> _Entries provided_
:::::

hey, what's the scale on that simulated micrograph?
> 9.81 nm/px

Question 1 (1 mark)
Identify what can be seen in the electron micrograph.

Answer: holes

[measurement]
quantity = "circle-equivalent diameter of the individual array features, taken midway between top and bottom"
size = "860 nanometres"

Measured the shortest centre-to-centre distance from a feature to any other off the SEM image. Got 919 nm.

:::::

> _Required action_
The listing must be repeated in full, with nothing altered.

> _Task response_
hey, what's the scale on that simulated micrograph?
> 9.81 nm/px

Question 1 (1 mark)
Identify what can be seen in the electron micrograph.

Answer: holes

[measurement]
quantity = "circle-equivalent diameter of the individual array features, taken midway between top and bottom"
size = "860 nanometres"

Measured the shortest centre-to-centre distance from a feature to any other off the SEM image. Got 919 nm.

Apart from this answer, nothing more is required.